— Work instruction —
Since the entries below must stay intact, return each one exactly.

##############################
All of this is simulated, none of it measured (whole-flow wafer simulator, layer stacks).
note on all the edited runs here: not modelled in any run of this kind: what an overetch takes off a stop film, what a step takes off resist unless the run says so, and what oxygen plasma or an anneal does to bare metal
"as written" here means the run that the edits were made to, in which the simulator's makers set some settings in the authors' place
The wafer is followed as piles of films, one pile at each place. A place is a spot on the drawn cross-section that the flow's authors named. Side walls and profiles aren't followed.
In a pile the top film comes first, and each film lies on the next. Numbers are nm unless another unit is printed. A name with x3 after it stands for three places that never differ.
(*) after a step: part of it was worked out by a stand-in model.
##############################

— Written response —
All of this is simulated, none of it measured (whole-flow wafer simulator, layer stacks).
note on all the edited runs here: not modelled in any run of this kind: what an overetch takes off a stop film, what a step takes off resist unless the run says so, and what oxygen plasma or an anneal does to bare metal
"as written" here means the run that the edits were made to, in which the simulator's makers set some settings in the authors' place
The wafer is followed as piles of films, one pile at each place. A place is a spot on the drawn cross-section that the flow's authors named. Side walls and profiles aren't followed.
In a pile the top film comes first, and each film lies on the next. Numbers are nm unless another unit is printed. A name with x3 after it stands for three places that never differ.
(*) after a step: part of it was worked out by a stand-in model.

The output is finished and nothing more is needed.